▶ _EXERCISE_
All entries must be extracted exactly, with nothing added or dropped.

-- RECORD EXCERPTS follows --

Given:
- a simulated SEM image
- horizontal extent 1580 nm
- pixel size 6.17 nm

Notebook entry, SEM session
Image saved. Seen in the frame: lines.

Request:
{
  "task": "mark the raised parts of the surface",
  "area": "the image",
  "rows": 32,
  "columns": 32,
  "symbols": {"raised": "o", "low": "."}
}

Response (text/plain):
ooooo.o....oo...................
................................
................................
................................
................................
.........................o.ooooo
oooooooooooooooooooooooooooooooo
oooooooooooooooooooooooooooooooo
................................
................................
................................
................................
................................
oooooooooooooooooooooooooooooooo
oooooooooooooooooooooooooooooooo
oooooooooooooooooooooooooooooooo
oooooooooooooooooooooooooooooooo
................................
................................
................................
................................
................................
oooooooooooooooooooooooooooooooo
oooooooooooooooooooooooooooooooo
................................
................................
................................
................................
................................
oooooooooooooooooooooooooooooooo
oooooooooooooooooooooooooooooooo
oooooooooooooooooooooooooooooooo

-- RECORD EXCERPTS concluded --

▶ _SOLUTION_
Given:
- a simulated SEM image
- horizontal extent 1580 nm
- pixel size 6.17 nm

Notebook entry, SEM session
Image saved. Seen in the frame: lines.

Request:
{
  "task": "mark the raised parts of the surface",
  "area": "the image",
  "rows": 32,
  "columns": 32,
  "symbols": {"raised": "o", "low": "."}
}

Response (text/plain):
ooooo.o....oo...................
................................
................................
................................
................................
.........................o.ooooo
oooooooooooooooooooooooooooooooo
oooooooooooooooooooooooooooooooo
................................
................................
................................
................................
................................
oooooooooooooooooooooooooooooooo
oooooooooooooooooooooooooooooooo
oooooooooooooooooooooooooooooooo
oooooooooooooooooooooooooooooooo
................................
................................
................................
................................
................................
oooooooooooooooooooooooooooooooo
oooooooooooooooooooooooooooooooo
................................
................................
................................
................................
................................
oooooooooooooooooooooooooooooooo
oooooooooooooooooooooooooooooooo
oooooooooooooooooooooooooooooooo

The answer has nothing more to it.